※

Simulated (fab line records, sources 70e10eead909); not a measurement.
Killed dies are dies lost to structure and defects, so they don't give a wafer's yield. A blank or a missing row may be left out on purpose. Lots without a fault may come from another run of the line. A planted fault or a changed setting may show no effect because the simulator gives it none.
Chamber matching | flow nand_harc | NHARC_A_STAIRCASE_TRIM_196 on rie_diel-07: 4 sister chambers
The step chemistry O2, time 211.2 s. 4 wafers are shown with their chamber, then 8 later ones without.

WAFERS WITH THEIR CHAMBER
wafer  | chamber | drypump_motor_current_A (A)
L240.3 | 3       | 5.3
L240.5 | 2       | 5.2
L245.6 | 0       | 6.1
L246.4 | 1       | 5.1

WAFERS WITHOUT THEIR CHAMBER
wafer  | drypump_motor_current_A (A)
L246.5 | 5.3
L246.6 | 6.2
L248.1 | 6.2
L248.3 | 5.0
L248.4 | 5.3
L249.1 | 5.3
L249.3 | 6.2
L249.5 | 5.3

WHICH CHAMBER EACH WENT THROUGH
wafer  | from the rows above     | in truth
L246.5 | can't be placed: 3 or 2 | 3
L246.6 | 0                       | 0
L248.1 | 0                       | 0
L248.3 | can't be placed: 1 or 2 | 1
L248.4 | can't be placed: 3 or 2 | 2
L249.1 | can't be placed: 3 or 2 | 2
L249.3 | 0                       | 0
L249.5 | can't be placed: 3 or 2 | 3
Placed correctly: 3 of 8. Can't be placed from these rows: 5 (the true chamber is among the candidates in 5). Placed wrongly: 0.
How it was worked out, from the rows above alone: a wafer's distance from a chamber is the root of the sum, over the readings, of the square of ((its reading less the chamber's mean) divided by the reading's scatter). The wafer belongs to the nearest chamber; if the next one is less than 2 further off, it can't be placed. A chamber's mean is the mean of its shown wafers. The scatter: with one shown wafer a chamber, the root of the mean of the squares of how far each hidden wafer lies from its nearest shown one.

※

Work task →
Only the lines from the opening of the material through the line with "WAFERS WITH THEIR CHAMBER" should be echoed, exactly as written.

Answer box →
Simulated (fab line records, sources 70e10eead909); not a measurement.
Killed dies are dies lost to structure and defects, so they don't give a wafer's yield. A blank or a missing row may be left out on purpose. Lots without a fault may come from another run of the line. A planted fault or a changed setting may show no effect because the simulator gives it none.
Chamber matching | flow nand_harc | NHARC_A_STAIRCASE_TRIM_196 on rie_diel-07: 4 sister chambers
The step chemistry O2, time 211.2 s. 4 wafers are shown with their chamber, then 8 later ones without.

WAFERS WITH THEIR CHAMBER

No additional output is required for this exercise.